— Brief —
The data below holds a line containing "overlay nm, on" and a line containing "after step 3"; please quote exactly those two lines and every line between them, and nothing else.

— Record set —
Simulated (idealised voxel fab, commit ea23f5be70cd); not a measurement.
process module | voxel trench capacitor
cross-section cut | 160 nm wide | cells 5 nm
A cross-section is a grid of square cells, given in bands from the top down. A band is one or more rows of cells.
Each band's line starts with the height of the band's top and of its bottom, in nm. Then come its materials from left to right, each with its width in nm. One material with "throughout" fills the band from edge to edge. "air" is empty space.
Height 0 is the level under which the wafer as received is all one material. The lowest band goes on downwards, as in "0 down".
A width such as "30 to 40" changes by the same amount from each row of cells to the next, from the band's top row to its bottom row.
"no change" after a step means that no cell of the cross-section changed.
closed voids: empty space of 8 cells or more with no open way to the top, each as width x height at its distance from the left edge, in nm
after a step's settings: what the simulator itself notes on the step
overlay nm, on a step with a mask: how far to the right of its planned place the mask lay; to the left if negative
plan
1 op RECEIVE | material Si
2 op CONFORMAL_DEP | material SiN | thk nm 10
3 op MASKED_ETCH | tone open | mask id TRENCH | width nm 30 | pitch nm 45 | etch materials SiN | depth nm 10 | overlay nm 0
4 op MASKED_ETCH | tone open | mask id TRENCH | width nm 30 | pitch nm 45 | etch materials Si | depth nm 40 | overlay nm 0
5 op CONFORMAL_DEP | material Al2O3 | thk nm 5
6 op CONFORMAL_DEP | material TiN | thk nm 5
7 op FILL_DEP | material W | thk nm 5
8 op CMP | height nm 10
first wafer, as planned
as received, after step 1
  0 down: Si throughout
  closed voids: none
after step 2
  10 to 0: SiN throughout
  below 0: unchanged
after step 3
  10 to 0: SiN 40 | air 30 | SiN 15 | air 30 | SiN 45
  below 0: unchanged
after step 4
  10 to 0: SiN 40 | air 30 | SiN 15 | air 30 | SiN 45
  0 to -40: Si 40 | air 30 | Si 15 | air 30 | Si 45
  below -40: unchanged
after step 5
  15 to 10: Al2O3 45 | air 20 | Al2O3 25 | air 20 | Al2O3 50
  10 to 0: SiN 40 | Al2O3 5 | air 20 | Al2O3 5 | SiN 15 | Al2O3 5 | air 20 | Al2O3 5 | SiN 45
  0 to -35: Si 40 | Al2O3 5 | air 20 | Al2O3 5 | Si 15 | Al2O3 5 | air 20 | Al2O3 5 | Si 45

— Solution —
overlay nm, on a step with a mask: how far to the right of its planned place the mask lay; to the left if negative
plan
1 op RECEIVE | material Si
2 op CONFORMAL_DEP | material SiN | thk nm 10
3 op MASKED_ETCH | tone open | mask id TRENCH | width nm 30 | pitch nm 45 | etch materials SiN | depth nm 10 | overlay nm 0
4 op MASKED_ETCH | tone open | mask id TRENCH | width nm 30 | pitch nm 45 | etch materials Si | depth nm 40 | overlay nm 0
5 op CONFORMAL_DEP | material Al2O3 | thk nm 5
6 op CONFORMAL_DEP | material TiN | thk nm 5
7 op FILL_DEP | material W | thk nm 5
8 op CMP | height nm 10
first wafer, as planned
as received, after step 1
  0 down: Si throughout
  closed voids: none
after step 2
  10 to 0: SiN throughout
  below 0: unchanged
after step 3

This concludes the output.